Repeat, exactly as written, the lines of the records below from the first through the line with "lots with no", but none past it.

**** Data to examine
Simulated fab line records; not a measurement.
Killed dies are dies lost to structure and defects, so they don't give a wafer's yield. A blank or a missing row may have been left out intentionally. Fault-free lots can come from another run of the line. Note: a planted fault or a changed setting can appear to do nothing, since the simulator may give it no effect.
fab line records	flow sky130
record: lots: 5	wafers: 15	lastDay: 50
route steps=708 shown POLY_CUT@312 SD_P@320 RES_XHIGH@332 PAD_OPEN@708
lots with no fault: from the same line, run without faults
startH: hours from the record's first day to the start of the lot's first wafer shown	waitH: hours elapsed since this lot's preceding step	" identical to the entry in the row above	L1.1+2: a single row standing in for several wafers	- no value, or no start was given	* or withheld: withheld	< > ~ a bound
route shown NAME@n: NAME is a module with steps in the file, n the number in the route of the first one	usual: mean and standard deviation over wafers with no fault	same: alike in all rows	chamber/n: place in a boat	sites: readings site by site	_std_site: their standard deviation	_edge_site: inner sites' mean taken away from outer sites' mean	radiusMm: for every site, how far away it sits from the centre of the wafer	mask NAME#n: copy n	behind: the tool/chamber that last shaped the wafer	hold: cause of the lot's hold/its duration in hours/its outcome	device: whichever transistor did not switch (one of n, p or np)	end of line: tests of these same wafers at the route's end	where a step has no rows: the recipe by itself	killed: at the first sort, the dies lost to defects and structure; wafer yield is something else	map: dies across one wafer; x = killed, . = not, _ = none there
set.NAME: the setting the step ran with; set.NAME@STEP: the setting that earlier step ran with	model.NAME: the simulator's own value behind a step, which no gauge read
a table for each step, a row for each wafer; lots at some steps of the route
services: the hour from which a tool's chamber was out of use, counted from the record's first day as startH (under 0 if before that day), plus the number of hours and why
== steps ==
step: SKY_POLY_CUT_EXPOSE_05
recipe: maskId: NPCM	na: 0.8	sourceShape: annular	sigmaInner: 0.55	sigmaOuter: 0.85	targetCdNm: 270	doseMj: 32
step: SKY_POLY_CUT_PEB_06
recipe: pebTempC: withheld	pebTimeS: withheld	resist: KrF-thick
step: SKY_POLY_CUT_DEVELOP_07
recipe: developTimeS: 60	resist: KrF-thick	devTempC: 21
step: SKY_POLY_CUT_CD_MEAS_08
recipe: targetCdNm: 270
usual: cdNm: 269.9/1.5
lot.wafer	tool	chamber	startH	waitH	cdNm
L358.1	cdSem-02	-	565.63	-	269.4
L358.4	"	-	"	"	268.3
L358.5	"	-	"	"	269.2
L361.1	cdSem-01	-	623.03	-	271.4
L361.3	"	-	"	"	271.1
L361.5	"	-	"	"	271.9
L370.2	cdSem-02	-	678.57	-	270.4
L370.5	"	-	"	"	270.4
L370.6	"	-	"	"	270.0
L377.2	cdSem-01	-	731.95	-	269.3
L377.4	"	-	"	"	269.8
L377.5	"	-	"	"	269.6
********

Exercise result:
Simulated fab line records; not a measurement.
Killed dies are dies lost to structure and defects, so they don't give a wafer's yield. A blank or a missing row may have been left out intentionally. Fault-free lots can come from another run of the line. Note: a planted fault or a changed setting can appear to do nothing, since the simulator may give it no effect.
fab line records	flow sky130
record: lots: 5	wafers: 15	lastDay: 50
route steps=708 shown POLY_CUT@312 SD_P@320 RES_XHIGH@332 PAD_OPEN@708
lots with no fault: from the same line, run without faults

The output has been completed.